◆ **ASSIGNMENT**
Repeat verbatim, and only, the lines of the data below, beginning at the line that contains "R3: thickness taken" and stopping after the line that contains "R5: thickness taken".

☆ ☆ ☆ ☆ ☆ ☆ ☆

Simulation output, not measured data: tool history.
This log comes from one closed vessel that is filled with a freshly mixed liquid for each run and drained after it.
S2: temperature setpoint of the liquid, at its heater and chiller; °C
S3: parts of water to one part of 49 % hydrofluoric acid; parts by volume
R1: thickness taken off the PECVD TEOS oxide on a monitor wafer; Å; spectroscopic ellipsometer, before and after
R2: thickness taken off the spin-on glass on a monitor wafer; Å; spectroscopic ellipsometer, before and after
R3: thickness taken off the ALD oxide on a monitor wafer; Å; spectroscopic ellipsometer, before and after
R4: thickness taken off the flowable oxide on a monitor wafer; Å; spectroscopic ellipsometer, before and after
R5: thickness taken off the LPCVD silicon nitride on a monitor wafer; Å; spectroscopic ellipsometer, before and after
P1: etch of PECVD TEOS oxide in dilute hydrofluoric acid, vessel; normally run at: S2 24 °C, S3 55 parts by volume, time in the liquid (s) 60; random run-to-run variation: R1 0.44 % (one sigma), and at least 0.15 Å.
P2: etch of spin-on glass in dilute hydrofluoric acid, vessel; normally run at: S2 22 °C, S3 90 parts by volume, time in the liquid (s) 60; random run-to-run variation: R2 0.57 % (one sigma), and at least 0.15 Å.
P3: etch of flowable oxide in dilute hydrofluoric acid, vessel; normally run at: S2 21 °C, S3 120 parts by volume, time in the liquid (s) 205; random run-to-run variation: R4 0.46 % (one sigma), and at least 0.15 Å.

☆ ☆ ☆ ☆ ☆ ☆ ☆

◆ **RESULT**
R3: thickness taken off the ALD oxide on a monitor wafer; Å; spectroscopic ellipsometer, before and after
R4: thickness taken off the flowable oxide on a monitor wafer; Å; spectroscopic ellipsometer, before and after
R5: thickness taken off the LPCVD silicon nitride on a monitor wafer; Å; spectroscopic ellipsometer, before and after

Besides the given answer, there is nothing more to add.